Every record must be copied out exactly.

(Given entries)
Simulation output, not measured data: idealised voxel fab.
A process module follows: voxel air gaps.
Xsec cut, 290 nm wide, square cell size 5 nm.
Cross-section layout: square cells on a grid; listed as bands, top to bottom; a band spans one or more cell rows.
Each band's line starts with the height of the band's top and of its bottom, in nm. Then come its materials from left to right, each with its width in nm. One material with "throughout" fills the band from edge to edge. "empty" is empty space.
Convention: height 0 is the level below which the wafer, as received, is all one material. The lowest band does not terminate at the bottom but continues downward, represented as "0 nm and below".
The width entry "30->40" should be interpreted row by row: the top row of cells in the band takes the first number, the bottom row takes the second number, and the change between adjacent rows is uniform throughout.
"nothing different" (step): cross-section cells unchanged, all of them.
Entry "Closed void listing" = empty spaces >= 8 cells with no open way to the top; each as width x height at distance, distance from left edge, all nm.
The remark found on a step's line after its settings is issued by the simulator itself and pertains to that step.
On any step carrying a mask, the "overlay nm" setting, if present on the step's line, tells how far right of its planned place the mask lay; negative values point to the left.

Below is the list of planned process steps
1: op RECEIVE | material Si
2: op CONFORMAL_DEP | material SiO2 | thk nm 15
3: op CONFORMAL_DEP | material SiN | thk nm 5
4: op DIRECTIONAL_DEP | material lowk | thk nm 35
(End Given entries)

Exercise result »
Simulation output, not measured data: idealised voxel fab.
A process module follows: voxel air gaps.
Xsec cut, 290 nm wide, square cell size 5 nm.
Cross-section layout: square cells on a grid; listed as bands, top to bottom; a band spans one or more cell rows.
Each band's line starts with the height of the band's top and of its bottom, in nm. Then come its materials from left to right, each with its width in nm. One material with "throughout" fills the band from edge to edge. "empty" is empty space.
Convention: height 0 is the level below which the wafer, as received, is all one material. The lowest band does not terminate at the bottom but continues downward, represented as "0 nm and below".
The width entry "30->40" should be interpreted row by row: the top row of cells in the band takes the first number, the bottom row takes the second number, and the change between adjacent rows is uniform throughout.
"nothing different" (step): cross-section cells unchanged, all of them.
Entry "Closed void listing" = empty spaces >= 8 cells with no open way to the top; each as width x height at distance, distance from left edge, all nm.
The remark found on a step's line after its settings is issued by the simulator itself and pertains to that step.
On any step carrying a mask, the "overlay nm" setting, if present on the step's line, tells how far right of its planned place the mask lay; negative values point to the left.

Below is the list of planned process steps
1: op RECEIVE | material Si
2: op CONFORMAL_DEP | material SiO2 | thk nm 15
3: op CONFORMAL_DEP | material SiN | thk nm 5
4: op DIRECTIONAL_DEP | material lowk | thk nm 35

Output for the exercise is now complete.